REQUIREMENT
Would you print the material exactly, starting at its first line and ending at the line holding "## 1. WHAT IS WRONG"?

(INFORMATION GIVEN begins)

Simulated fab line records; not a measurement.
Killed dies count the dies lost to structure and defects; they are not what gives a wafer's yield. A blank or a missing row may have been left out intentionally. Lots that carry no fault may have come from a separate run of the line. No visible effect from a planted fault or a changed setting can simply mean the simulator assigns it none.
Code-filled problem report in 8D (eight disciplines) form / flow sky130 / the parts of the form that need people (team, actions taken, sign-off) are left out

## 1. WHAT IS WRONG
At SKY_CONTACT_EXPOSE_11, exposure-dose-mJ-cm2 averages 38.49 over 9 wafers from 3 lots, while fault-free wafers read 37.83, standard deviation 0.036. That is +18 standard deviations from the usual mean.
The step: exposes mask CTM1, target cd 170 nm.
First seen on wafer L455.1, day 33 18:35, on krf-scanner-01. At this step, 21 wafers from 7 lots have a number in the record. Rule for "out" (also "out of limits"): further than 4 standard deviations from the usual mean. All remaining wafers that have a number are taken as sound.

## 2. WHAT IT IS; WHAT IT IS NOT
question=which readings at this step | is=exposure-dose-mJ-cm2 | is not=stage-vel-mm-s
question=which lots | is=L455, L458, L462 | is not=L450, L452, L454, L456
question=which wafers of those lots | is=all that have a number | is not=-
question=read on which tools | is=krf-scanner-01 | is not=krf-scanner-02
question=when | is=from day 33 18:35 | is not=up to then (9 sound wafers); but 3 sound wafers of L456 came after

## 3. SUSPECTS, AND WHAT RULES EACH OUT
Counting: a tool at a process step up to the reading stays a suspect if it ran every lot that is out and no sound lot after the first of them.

(INFORMATION GIVEN ends)

ANSWER AREA
Simulated fab line records; not a measurement.
Killed dies count the dies lost to structure and defects; they are not what gives a wafer's yield. A blank or a missing row may have been left out intentionally. Lots that carry no fault may have come from a separate run of the line. No visible effect from a planted fault or a changed setting can simply mean the simulator assigns it none.
Code-filled problem report in 8D (eight disciplines) form / flow sky130 / the parts of the form that need people (team, actions taken, sign-off) are left out

## 1. WHAT IS WRONG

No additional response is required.